- **Extracted material**
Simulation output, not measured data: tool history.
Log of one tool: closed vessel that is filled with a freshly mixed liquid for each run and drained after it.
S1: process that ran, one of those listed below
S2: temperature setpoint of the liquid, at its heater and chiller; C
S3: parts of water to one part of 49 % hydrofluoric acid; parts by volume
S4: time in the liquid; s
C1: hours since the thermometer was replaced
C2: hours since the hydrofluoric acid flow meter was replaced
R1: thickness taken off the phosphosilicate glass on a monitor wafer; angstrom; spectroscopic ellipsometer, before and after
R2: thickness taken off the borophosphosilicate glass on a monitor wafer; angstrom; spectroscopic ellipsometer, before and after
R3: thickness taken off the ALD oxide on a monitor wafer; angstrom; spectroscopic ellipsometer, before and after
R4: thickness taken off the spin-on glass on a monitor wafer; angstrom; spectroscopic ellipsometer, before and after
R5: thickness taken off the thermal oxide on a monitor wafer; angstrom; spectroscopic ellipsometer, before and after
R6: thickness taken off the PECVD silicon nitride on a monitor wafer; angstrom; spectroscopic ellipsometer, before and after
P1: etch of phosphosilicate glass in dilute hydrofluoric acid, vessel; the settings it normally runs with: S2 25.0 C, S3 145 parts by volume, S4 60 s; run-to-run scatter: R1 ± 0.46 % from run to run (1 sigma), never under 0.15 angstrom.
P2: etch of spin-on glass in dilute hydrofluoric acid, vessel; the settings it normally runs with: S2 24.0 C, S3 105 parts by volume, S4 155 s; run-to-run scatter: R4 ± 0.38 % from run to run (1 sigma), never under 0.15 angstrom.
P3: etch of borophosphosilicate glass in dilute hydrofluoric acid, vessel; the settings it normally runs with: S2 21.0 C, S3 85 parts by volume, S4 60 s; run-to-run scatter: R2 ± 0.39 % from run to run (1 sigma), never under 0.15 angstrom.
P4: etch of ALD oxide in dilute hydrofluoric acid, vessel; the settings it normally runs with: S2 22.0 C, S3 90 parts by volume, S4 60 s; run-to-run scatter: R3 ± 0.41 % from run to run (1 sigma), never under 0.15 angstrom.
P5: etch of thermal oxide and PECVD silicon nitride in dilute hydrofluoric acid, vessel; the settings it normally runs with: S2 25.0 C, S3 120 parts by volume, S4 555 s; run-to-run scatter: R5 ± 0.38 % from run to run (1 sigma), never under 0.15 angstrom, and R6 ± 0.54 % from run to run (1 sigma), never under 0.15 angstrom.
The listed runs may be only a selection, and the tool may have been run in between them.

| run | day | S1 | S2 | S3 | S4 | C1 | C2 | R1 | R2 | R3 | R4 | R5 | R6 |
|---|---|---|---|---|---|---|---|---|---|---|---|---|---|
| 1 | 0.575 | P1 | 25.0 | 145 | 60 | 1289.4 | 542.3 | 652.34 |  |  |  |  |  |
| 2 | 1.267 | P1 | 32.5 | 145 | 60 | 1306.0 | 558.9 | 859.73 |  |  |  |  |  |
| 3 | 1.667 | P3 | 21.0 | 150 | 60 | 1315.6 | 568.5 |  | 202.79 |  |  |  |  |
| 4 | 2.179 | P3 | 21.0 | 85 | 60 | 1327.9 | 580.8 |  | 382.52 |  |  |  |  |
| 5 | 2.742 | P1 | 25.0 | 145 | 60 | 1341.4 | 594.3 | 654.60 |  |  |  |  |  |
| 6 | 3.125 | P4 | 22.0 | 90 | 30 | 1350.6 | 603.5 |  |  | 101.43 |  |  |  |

- **Assignment**
The reply should consist solely of the lines above from the one that has "S3: parts of" through the one that has "P4: etch of", reproduced exactly.

- **Answer section**
S3: parts of water to one part of 49 % hydrofluoric acid; parts by volume
S4: time in the liquid; s
C1: hours since the thermometer was replaced
C2: hours since the hydrofluoric acid flow meter was replaced
R1: thickness taken off the phosphosilicate glass on a monitor wafer; angstrom; spectroscopic ellipsometer, before and after
R2: thickness taken off the borophosphosilicate glass on a monitor wafer; angstrom; spectroscopic ellipsometer, before and after
R3: thickness taken off the ALD oxide on a monitor wafer; angstrom; spectroscopic ellipsometer, before and after
R4: thickness taken off the spin-on glass on a monitor wafer; angstrom; spectroscopic ellipsometer, before and after
R5: thickness taken off the thermal oxide on a monitor wafer; angstrom; spectroscopic ellipsometer, before and after
R6: thickness taken off the PECVD silicon nitride on a monitor wafer; angstrom; spectroscopic ellipsometer, before and after
P1: etch of phosphosilicate glass in dilute hydrofluoric acid, vessel; the settings it normally runs with: S2 25.0 C, S3 145 parts by volume, S4 60 s; run-to-run scatter: R1 ± 0.46 % from run to run (1 sigma), never under 0.15 angstrom.
P2: etch of spin-on glass in dilute hydrofluoric acid, vessel; the settings it normally runs with: S2 24.0 C, S3 105 parts by volume, S4 155 s; run-to-run scatter: R4 ± 0.38 % from run to run (1 sigma), never under 0.15 angstrom.
P3: etch of borophosphosilicate glass in dilute hydrofluoric acid, vessel; the settings it normally runs with: S2 21.0 C, S3 85 parts by volume, S4 60 s; run-to-run scatter: R2 ± 0.39 % from run to run (1 sigma), never under 0.15 angstrom.
P4: etch of ALD oxide in dilute hydrofluoric acid, vessel; the settings it normally runs with: S2 22.0 C, S3 90 parts by volume, S4 60 s; run-to-run scatter: R3 ± 0.41 % from run to run (1 sigma), never under 0.15 angstrom.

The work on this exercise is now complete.